Data:
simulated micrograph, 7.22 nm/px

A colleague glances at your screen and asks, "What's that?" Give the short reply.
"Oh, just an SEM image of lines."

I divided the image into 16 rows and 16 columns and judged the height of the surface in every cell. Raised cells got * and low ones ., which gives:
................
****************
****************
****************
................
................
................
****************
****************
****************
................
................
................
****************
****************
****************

Activity:
Transcribe, word for word, the data above from its first line through the line with "I divided the", and include nothing else.

Response area:
simulated micrograph, 7.22 nm/px

A colleague glances at your screen and asks, "What's that?" Give the short reply.
"Oh, just an SEM image of lines."

I divided the image into 16 rows and 16 columns and judged the height of the surface in every cell. Raised cells got * and low ones ., which gives:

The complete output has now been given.